(Action item): Word for word, transcribe the material below from its first line to the line with "UUDUUUUDDDUUUUUUUUUUDDUUUDDDUUUU", both included.

(Record extracts):
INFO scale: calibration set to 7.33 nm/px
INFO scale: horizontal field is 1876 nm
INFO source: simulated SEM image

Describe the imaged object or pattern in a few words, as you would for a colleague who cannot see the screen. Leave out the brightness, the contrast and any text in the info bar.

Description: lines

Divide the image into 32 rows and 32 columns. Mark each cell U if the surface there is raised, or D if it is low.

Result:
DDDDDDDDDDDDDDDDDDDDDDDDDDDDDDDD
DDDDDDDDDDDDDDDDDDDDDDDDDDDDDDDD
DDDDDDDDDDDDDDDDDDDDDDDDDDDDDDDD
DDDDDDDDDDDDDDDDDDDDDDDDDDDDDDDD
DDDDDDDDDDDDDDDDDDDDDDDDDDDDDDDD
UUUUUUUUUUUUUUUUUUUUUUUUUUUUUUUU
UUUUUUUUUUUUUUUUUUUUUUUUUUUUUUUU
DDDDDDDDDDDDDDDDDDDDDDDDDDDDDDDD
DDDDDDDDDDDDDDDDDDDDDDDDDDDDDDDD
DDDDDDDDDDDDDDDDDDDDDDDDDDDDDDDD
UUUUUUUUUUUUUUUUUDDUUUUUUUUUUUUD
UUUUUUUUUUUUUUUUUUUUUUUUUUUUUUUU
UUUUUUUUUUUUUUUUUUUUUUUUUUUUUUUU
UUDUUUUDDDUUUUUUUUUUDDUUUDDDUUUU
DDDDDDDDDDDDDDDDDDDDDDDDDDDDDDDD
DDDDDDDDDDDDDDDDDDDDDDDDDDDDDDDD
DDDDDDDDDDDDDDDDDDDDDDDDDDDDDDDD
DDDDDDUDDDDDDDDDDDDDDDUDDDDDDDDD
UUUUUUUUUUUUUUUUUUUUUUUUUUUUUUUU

(Reply):
INFO scale: calibration set to 7.33 nm/px
INFO scale: horizontal field is 1876 nm
INFO source: simulated SEM image

Describe the imaged object or pattern in a few words, as you would for a colleague who cannot see the screen. Leave out the brightness, the contrast and any text in the info bar.

Description: lines

Divide the image into 32 rows and 32 columns. Mark each cell U if the surface there is raised, or D if it is low.

Result:
DDDDDDDDDDDDDDDDDDDDDDDDDDDDDDDD
DDDDDDDDDDDDDDDDDDDDDDDDDDDDDDDD
DDDDDDDDDDDDDDDDDDDDDDDDDDDDDDDD
DDDDDDDDDDDDDDDDDDDDDDDDDDDDDDDD
DDDDDDDDDDDDDDDDDDDDDDDDDDDDDDDD
UUUUUUUUUUUUUUUUUUUUUUUUUUUUUUUU
UUUUUUUUUUUUUUUUUUUUUUUUUUUUUUUU
DDDDDDDDDDDDDDDDDDDDDDDDDDDDDDDD
DDDDDDDDDDDDDDDDDDDDDDDDDDDDDDDD
DDDDDDDDDDDDDDDDDDDDDDDDDDDDDDDD
UUUUUUUUUUUUUUUUUDDUUUUUUUUUUUUD
UUUUUUUUUUUUUUUUUUUUUUUUUUUUUUUU
UUUUUUUUUUUUUUUUUUUUUUUUUUUUUUUU
UUDUUUUDDDUUUUUUUUUUDDUUUDDDUUUU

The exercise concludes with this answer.